Work task -> Write down exactly the lines of the records below, beginning with the first and ending with the line that includes "closed voids: empty".

[Data supplied Boundary: Start]

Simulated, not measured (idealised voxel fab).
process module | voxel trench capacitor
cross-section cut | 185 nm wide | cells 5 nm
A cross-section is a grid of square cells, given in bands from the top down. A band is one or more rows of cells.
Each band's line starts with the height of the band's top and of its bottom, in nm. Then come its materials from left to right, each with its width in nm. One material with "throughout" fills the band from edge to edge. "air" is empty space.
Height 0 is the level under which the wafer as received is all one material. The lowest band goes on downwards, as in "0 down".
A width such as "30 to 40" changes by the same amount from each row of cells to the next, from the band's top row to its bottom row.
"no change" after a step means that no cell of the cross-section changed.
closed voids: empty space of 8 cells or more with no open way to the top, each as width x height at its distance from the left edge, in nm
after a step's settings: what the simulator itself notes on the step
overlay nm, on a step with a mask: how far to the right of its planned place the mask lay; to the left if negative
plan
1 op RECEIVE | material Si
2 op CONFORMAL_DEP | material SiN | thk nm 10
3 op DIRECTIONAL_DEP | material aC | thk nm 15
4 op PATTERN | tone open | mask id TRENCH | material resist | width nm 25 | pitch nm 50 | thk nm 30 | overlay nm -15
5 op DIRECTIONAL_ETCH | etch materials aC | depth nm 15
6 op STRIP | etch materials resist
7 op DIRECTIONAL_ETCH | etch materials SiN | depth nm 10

[Data supplied Boundary: End]

Answer box ->
Simulated, not measured (idealised voxel fab).
process module | voxel trench capacitor
cross-section cut | 185 nm wide | cells 5 nm
A cross-section is a grid of square cells, given in bands from the top down. A band is one or more rows of cells.
Each band's line starts with the height of the band's top and of its bottom, in nm. Then come its materials from left to right, each with its width in nm. One material with "throughout" fills the band from edge to edge. "air" is empty space.
Height 0 is the level under which the wafer as received is all one material. The lowest band goes on downwards, as in "0 down".
A width such as "30 to 40" changes by the same amount from each row of cells to the next, from the band's top row to its bottom row.
"no change" after a step means that no cell of the cross-section changed.
closed voids: empty space of 8 cells or more with no open way to the top, each as width x height at its distance from the left edge, in nm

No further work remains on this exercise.